*STORED DATA*:
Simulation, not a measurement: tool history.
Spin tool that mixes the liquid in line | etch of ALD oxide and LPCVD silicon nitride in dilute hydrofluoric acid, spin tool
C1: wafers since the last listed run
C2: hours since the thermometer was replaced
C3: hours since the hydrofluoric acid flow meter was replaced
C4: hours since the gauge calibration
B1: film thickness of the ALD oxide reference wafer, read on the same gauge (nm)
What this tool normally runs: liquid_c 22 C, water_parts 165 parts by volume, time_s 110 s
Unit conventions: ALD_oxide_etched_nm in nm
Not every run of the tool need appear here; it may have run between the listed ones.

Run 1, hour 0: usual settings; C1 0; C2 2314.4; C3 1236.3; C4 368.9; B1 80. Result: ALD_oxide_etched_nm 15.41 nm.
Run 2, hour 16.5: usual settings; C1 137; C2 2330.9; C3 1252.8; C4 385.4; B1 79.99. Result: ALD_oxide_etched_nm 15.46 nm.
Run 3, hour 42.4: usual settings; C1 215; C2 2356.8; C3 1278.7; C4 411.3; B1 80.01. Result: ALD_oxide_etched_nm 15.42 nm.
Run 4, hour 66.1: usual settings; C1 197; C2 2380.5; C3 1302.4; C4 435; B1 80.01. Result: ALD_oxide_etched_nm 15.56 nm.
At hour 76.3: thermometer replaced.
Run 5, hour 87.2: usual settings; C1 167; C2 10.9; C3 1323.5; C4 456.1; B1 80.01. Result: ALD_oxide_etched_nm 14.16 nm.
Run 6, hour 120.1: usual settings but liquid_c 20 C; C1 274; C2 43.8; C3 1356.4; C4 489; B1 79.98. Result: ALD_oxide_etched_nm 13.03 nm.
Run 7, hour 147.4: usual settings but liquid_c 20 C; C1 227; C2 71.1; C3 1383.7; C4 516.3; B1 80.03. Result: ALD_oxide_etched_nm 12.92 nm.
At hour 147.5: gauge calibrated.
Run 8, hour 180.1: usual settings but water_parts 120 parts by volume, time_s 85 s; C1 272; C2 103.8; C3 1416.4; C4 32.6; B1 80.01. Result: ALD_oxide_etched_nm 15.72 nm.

*ASSIGNED TASK*: The lines needed are the ones from the first line of the entries through the line that contains "C2: hours since the thermometer was replaced", given again without any change.

*RESPONSE BOX*:
Simulation, not a measurement: tool history.
Spin tool that mixes the liquid in line | etch of ALD oxide and LPCVD silicon nitride in dilute hydrofluoric acid, spin tool
C1: wafers since the last listed run
C2: hours since the thermometer was replaced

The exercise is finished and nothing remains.